> _DATA TO EXAMINE_:
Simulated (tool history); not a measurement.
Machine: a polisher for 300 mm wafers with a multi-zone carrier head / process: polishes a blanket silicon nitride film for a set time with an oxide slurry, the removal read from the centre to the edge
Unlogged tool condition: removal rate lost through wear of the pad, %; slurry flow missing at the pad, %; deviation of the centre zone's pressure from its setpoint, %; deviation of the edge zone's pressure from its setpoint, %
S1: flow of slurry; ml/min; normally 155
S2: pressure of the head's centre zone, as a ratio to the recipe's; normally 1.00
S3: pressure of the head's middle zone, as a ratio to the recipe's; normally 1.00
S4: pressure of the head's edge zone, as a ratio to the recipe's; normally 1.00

> _WORK TASK_: Give back all of the data exactly, with every line intact.

> _EXERCISE RESPONSE_:
Simulated (tool history); not a measurement.
Machine: a polisher for 300 mm wafers with a multi-zone carrier head / process: polishes a blanket silicon nitride film for a set time with an oxide slurry, the removal read from the centre to the edge
Unlogged tool condition: removal rate lost through wear of the pad, %; slurry flow missing at the pad, %; deviation of the centre zone's pressure from its setpoint, %; deviation of the edge zone's pressure from its setpoint, %
S1: flow of slurry; ml/min; normally 155
S2: pressure of the head's centre zone, as a ratio to the recipe's; normally 1.00
S3: pressure of the head's middle zone, as a ratio to the recipe's; normally 1.00
S4: pressure of the head's edge zone, as a ratio to the recipe's; normally 1.00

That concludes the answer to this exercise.